→ SOURCE INFORMATION:
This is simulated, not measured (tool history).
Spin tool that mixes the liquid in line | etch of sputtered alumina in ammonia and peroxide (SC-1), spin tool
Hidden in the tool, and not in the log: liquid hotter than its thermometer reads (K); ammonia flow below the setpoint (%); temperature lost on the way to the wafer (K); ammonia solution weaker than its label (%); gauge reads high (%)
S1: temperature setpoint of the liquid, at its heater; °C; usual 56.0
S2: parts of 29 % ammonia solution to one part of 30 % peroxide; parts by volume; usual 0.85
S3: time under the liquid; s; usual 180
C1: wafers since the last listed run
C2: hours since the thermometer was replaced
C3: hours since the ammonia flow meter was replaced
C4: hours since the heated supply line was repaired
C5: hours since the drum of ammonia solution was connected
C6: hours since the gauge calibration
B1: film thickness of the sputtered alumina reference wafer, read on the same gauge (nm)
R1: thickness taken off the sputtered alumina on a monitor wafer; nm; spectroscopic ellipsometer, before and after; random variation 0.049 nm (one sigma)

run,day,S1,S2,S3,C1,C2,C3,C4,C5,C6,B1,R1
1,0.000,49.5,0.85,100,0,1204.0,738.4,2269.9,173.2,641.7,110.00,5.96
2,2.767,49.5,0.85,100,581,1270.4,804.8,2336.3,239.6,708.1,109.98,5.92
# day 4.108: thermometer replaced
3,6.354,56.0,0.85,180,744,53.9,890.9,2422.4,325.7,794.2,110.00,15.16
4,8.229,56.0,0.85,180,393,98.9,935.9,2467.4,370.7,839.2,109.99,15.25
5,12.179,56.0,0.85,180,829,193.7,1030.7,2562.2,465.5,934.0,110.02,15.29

→ BRIEF: Transcribe each line of the material without any alteration.

→ TASK OUTPUT:
This is simulated, not measured (tool history).
Spin tool that mixes the liquid in line | etch of sputtered alumina in ammonia and peroxide (SC-1), spin tool
Hidden in the tool, and not in the log: liquid hotter than its thermometer reads (K); ammonia flow below the setpoint (%); temperature lost on the way to the wafer (K); ammonia solution weaker than its label (%); gauge reads high (%)
S1: temperature setpoint of the liquid, at its heater; °C; usual 56.0
S2: parts of 29 % ammonia solution to one part of 30 % peroxide; parts by volume; usual 0.85
S3: time under the liquid; s; usual 180
C1: wafers since the last listed run
C2: hours since the thermometer was replaced
C3: hours since the ammonia flow meter was replaced
C4: hours since the heated supply line was repaired
C5: hours since the drum of ammonia solution was connected
C6: hours since the gauge calibration
B1: film thickness of the sputtered alumina reference wafer, read on the same gauge (nm)
R1: thickness taken off the sputtered alumina on a monitor wafer; nm; spectroscopic ellipsometer, before and after; random variation 0.049 nm (one sigma)

run,day,S1,S2,S3,C1,C2,C3,C4,C5,C6,B1,R1
1,0.000,49.5,0.85,100,0,1204.0,738.4,2269.9,173.2,641.7,110.00,5.96
2,2.767,49.5,0.85,100,581,1270.4,804.8,2336.3,239.6,708.1,109.98,5.92
# day 4.108: thermometer replaced
3,6.354,56.0,0.85,180,744,53.9,890.9,2422.4,325.7,794.2,110.00,15.16
4,8.229,56.0,0.85,180,393,98.9,935.9,2467.4,370.7,839.2,109.99,15.25
5,12.179,56.0,0.85,180,829,193.7,1030.7,2562.2,465.5,934.0,110.02,15.29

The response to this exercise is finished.